Required action: Each line of the material below should be reproduced exactly.

Recorded information:
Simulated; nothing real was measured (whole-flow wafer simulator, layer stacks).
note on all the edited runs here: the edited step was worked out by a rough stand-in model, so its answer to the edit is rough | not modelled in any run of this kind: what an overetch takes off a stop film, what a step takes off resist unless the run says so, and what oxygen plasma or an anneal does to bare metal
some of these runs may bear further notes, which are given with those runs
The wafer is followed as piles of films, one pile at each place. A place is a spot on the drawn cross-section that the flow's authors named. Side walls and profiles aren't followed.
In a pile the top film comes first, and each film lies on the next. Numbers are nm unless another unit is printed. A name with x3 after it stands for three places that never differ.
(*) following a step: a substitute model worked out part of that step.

Answer box:
Simulated; nothing real was measured (whole-flow wafer simulator, layer stacks).
note on all the edited runs here: the edited step was worked out by a rough stand-in model, so its answer to the edit is rough | not modelled in any run of this kind: what an overetch takes off a stop film, what a step takes off resist unless the run says so, and what oxygen plasma or an anneal does to bare metal
some of these runs may bear further notes, which are given with those runs
The wafer is followed as piles of films, one pile at each place. A place is a spot on the drawn cross-section that the flow's authors named. Side walls and profiles aren't followed.
In a pile the top film comes first, and each film lies on the next. Numbers are nm unless another unit is printed. A name with x3 after it stands for three places that never differ.
(*) following a step: a substitute model worked out part of that step.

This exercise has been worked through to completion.